(TASK ITEM): Print the data in full, exactly as it reads.

(LISTED RECORDS):
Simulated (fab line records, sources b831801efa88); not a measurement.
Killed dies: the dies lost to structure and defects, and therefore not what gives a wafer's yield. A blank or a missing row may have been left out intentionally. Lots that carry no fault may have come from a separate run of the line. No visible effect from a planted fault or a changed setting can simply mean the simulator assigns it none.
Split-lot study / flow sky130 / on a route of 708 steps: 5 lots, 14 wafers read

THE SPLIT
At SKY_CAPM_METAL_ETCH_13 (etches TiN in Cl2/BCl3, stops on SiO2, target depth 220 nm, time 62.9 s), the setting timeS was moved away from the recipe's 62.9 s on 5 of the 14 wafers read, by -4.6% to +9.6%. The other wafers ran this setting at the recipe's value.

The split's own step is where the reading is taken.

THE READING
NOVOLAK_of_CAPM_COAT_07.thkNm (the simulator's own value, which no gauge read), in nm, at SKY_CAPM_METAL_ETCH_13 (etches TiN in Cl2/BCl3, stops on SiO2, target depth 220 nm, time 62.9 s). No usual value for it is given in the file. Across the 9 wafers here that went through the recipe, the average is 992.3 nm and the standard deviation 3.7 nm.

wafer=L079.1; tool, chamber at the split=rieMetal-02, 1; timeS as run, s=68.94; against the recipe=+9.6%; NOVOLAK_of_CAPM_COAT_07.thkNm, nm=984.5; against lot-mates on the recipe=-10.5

(EXPECTED ANSWER):
Simulated (fab line records, sources b831801efa88); not a measurement.
Killed dies: the dies lost to structure and defects, and therefore not what gives a wafer's yield. A blank or a missing row may have been left out intentionally. Lots that carry no fault may have come from a separate run of the line. No visible effect from a planted fault or a changed setting can simply mean the simulator assigns it none.
Split-lot study / flow sky130 / on a route of 708 steps: 5 lots, 14 wafers read

THE SPLIT
At SKY_CAPM_METAL_ETCH_13 (etches TiN in Cl2/BCl3, stops on SiO2, target depth 220 nm, time 62.9 s), the setting timeS was moved away from the recipe's 62.9 s on 5 of the 14 wafers read, by -4.6% to +9.6%. The other wafers ran this setting at the recipe's value.

The split's own step is where the reading is taken.

THE READING
NOVOLAK_of_CAPM_COAT_07.thkNm (the simulator's own value, which no gauge read), in nm, at SKY_CAPM_METAL_ETCH_13 (etches TiN in Cl2/BCl3, stops on SiO2, target depth 220 nm, time 62.9 s). No usual value for it is given in the file. Across the 9 wafers here that went through the recipe, the average is 992.3 nm and the standard deviation 3.7 nm.

wafer=L079.1; tool, chamber at the split=rieMetal-02, 1; timeS as run, s=68.94; against the recipe=+9.6%; NOVOLAK_of_CAPM_COAT_07.thkNm, nm=984.5; against lot-mates on the recipe=-10.5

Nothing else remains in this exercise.